• [Action item]: Give back the full listing that follows exactly as it reads.

• [Raw data]:
----------
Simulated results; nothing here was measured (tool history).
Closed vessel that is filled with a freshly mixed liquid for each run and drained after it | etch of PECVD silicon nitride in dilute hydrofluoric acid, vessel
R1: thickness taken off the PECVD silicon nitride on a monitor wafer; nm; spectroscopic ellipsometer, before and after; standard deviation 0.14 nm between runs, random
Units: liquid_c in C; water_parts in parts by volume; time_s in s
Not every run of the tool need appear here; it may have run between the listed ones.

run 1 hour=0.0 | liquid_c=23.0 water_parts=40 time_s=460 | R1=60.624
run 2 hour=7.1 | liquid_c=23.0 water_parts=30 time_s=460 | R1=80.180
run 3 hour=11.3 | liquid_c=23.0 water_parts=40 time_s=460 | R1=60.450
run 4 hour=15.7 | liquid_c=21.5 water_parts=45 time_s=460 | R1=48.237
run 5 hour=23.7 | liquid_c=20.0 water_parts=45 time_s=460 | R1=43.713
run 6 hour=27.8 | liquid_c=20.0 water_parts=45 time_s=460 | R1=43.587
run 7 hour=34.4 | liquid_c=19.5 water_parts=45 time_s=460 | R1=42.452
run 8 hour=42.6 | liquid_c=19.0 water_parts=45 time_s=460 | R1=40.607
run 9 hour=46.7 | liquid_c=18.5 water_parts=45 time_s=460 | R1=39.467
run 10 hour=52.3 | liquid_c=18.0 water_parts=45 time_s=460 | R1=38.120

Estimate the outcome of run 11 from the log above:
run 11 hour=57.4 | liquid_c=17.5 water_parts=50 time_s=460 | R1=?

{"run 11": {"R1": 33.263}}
----------

• [Written reply]:
Simulated results; nothing here was measured (tool history).
Closed vessel that is filled with a freshly mixed liquid for each run and drained after it | etch of PECVD silicon nitride in dilute hydrofluoric acid, vessel
R1: thickness taken off the PECVD silicon nitride on a monitor wafer; nm; spectroscopic ellipsometer, before and after; standard deviation 0.14 nm between runs, random
Units: liquid_c in C; water_parts in parts by volume; time_s in s
Not every run of the tool need appear here; it may have run between the listed ones.

run 1 hour=0.0 | liquid_c=23.0 water_parts=40 time_s=460 | R1=60.624
run 2 hour=7.1 | liquid_c=23.0 water_parts=30 time_s=460 | R1=80.180
run 3 hour=11.3 | liquid_c=23.0 water_parts=40 time_s=460 | R1=60.450
run 4 hour=15.7 | liquid_c=21.5 water_parts=45 time_s=460 | R1=48.237
run 5 hour=23.7 | liquid_c=20.0 water_parts=45 time_s=460 | R1=43.713
run 6 hour=27.8 | liquid_c=20.0 water_parts=45 time_s=460 | R1=43.587
run 7 hour=34.4 | liquid_c=19.5 water_parts=45 time_s=460 | R1=42.452
run 8 hour=42.6 | liquid_c=19.0 water_parts=45 time_s=460 | R1=40.607
run 9 hour=46.7 | liquid_c=18.5 water_parts=45 time_s=460 | R1=39.467
run 10 hour=52.3 | liquid_c=18.0 water_parts=45 time_s=460 | R1=38.120

Estimate the outcome of run 11 from the log above:
run 11 hour=57.4 | liquid_c=17.5 water_parts=50 time_s=460 | R1=?

{"run 11": {"R1": 33.263}}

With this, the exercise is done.